- INFORMATION -
--------

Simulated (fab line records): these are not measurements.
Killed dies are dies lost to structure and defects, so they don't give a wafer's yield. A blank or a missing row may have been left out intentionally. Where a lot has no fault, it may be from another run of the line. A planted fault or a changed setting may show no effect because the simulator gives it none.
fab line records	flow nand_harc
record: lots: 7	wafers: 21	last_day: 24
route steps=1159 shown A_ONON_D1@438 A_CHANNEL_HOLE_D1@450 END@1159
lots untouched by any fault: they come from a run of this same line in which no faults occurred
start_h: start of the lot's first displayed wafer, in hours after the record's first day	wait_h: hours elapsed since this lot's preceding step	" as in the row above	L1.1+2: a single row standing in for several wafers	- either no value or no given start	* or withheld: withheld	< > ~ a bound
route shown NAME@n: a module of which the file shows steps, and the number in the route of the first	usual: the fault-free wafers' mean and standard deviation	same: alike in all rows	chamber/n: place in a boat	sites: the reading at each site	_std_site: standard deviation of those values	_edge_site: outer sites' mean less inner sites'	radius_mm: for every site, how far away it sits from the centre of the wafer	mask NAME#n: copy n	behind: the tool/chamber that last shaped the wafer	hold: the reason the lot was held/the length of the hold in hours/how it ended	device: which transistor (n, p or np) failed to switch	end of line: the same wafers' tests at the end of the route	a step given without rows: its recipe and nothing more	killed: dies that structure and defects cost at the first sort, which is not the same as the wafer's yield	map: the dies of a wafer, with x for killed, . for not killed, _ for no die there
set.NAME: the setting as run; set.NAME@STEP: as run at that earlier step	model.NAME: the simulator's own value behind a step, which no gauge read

--------

- WORK ORDER -
Up to and including the line containing "lots untouched by", please write out the listing exactly, starting from its first line.

- EXERCISE ANSWER -
Simulated (fab line records): these are not measurements.
Killed dies are dies lost to structure and defects, so they don't give a wafer's yield. A blank or a missing row may have been left out intentionally. Where a lot has no fault, it may be from another run of the line. A planted fault or a changed setting may show no effect because the simulator gives it none.
fab line records	flow nand_harc
record: lots: 7	wafers: 21	last_day: 24
route steps=1159 shown A_ONON_D1@438 A_CHANNEL_HOLE_D1@450 END@1159
lots untouched by any fault: they come from a run of this same line in which no faults occurred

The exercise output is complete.